▶ **ASSIGNMENT**
Give back exactly the lines of the entries below from the line with "HHHHHHLLLLLLLHHHHHHHLLLLLLLLHHHH" to the line with "LLLLLLLHHHHHHHLLLLLLLHHHHHHHHHHL", inclusive, and only those.

--- START ---

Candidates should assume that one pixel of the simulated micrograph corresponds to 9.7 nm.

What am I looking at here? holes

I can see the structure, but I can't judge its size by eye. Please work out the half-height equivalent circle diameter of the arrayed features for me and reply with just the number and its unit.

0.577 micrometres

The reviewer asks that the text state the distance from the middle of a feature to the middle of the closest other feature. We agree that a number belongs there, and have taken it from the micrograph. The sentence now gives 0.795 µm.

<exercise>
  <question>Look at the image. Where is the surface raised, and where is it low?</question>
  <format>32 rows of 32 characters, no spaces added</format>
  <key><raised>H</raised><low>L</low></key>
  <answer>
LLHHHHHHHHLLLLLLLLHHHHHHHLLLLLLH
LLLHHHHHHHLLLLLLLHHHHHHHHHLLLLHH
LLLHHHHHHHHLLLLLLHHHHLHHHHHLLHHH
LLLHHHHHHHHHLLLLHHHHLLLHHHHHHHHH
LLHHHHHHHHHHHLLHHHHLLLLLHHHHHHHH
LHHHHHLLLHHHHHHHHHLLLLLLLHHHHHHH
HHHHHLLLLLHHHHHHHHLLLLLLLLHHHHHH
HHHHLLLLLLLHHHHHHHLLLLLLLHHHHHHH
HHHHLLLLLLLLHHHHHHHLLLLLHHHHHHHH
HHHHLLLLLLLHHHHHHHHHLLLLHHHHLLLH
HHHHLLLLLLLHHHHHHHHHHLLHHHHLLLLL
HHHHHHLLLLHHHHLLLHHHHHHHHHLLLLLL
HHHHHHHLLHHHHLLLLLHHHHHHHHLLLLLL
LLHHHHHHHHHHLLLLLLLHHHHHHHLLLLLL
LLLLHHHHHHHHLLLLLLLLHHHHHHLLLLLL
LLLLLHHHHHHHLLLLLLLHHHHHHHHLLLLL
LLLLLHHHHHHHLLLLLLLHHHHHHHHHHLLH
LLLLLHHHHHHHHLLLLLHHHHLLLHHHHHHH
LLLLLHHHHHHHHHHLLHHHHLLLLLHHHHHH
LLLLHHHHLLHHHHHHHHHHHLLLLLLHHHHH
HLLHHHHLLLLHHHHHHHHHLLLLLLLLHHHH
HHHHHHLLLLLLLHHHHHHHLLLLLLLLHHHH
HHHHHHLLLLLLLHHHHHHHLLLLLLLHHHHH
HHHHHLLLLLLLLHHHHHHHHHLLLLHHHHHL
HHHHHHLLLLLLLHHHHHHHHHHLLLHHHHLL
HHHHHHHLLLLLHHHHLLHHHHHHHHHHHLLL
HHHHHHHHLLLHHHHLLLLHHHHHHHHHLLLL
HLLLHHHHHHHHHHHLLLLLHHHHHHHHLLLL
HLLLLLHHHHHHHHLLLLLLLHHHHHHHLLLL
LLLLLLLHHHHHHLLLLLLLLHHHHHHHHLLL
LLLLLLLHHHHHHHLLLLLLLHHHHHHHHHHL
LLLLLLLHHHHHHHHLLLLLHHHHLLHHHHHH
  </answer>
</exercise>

--- END ---

▶ **TASK SOLUTION**
HHHHHHLLLLLLLHHHHHHHLLLLLLLLHHHH
HHHHHHLLLLLLLHHHHHHHLLLLLLLHHHHH
HHHHHLLLLLLLLHHHHHHHHHLLLLHHHHHL
HHHHHHLLLLLLLHHHHHHHHHHLLLHHHHLL
HHHHHHHLLLLLHHHHLLHHHHHHHHHHHLLL
HHHHHHHHLLLHHHHLLLLHHHHHHHHHLLLL
HLLLHHHHHHHHHHHLLLLLHHHHHHHHLLLL
HLLLLLHHHHHHHHLLLLLLLHHHHHHHLLLL
LLLLLLLHHHHHHLLLLLLLLHHHHHHHHLLL
LLLLLLLHHHHHHHLLLLLLLHHHHHHHHHHL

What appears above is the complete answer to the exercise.